**Work order:** Your task is to transcribe the entries below exactly, from their first line down to the line containing "drypump_motor_current_A | 5.833", and to stop there.

**Supplied information:**
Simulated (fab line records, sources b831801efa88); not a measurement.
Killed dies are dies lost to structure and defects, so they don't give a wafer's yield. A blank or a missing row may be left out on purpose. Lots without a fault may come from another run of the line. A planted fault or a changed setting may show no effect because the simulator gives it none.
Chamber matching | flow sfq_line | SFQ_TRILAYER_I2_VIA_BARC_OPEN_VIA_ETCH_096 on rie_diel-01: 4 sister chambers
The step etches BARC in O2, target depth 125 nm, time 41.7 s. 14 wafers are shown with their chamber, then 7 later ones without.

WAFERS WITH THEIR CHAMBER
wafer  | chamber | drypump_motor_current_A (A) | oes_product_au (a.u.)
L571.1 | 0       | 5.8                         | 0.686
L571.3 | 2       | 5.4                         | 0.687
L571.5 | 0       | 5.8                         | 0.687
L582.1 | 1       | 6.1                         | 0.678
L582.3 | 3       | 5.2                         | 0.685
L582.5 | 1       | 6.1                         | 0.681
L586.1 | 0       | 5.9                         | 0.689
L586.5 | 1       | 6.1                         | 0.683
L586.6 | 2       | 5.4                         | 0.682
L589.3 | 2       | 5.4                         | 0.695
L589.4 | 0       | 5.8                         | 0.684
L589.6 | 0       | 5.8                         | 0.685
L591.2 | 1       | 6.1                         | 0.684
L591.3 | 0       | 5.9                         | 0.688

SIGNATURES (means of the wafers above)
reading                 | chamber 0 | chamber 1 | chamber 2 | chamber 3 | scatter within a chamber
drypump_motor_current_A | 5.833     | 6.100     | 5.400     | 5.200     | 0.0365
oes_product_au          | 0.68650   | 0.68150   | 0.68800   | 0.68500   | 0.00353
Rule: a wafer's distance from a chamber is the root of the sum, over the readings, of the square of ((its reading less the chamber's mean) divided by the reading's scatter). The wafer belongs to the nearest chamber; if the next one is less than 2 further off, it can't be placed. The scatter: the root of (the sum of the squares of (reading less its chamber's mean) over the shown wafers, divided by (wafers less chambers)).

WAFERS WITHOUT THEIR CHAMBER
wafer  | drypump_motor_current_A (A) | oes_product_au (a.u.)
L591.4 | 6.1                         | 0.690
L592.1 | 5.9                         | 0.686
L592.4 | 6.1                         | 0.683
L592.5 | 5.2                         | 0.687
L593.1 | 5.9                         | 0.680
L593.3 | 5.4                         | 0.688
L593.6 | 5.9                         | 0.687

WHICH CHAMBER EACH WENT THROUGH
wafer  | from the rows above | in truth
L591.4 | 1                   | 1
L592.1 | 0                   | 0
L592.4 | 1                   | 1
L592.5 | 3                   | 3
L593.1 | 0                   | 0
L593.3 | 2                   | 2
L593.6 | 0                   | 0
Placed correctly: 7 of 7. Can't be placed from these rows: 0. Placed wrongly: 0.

**Response:**
Simulated (fab line records, sources b831801efa88); not a measurement.
Killed dies are dies lost to structure and defects, so they don't give a wafer's yield. A blank or a missing row may be left out on purpose. Lots without a fault may come from another run of the line. A planted fault or a changed setting may show no effect because the simulator gives it none.
Chamber matching | flow sfq_line | SFQ_TRILAYER_I2_VIA_BARC_OPEN_VIA_ETCH_096 on rie_diel-01: 4 sister chambers
The step etches BARC in O2, target depth 125 nm, time 41.7 s. 14 wafers are shown with their chamber, then 7 later ones without.

WAFERS WITH THEIR CHAMBER
wafer  | chamber | drypump_motor_current_A (A) | oes_product_au (a.u.)
L571.1 | 0       | 5.8                         | 0.686
L571.3 | 2       | 5.4                         | 0.687
L571.5 | 0       | 5.8                         | 0.687
L582.1 | 1       | 6.1                         | 0.678
L582.3 | 3       | 5.2                         | 0.685
L582.5 | 1       | 6.1                         | 0.681
L586.1 | 0       | 5.9                         | 0.689
L586.5 | 1       | 6.1                         | 0.683
L586.6 | 2       | 5.4                         | 0.682
L589.3 | 2       | 5.4                         | 0.695
L589.4 | 0       | 5.8                         | 0.684
L589.6 | 0       | 5.8                         | 0.685
L591.2 | 1       | 6.1                         | 0.684
L591.3 | 0       | 5.9                         | 0.688

SIGNATURES (means of the wafers above)
reading                 | chamber 0 | chamber 1 | chamber 2 | chamber 3 | scatter within a chamber
drypump_motor_current_A | 5.833     | 6.100     | 5.400     | 5.200     | 0.0365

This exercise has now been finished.